EXERCISE —
Reproduce all of the data exactly.

-- Opening Marker --

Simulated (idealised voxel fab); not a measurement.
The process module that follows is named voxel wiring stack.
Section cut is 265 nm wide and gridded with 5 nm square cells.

-- Closing Marker --

WORKED SOLUTION —
Simulated (idealised voxel fab); not a measurement.
The process module that follows is named voxel wiring stack.
Section cut is 265 nm wide and gridded with 5 nm square cells.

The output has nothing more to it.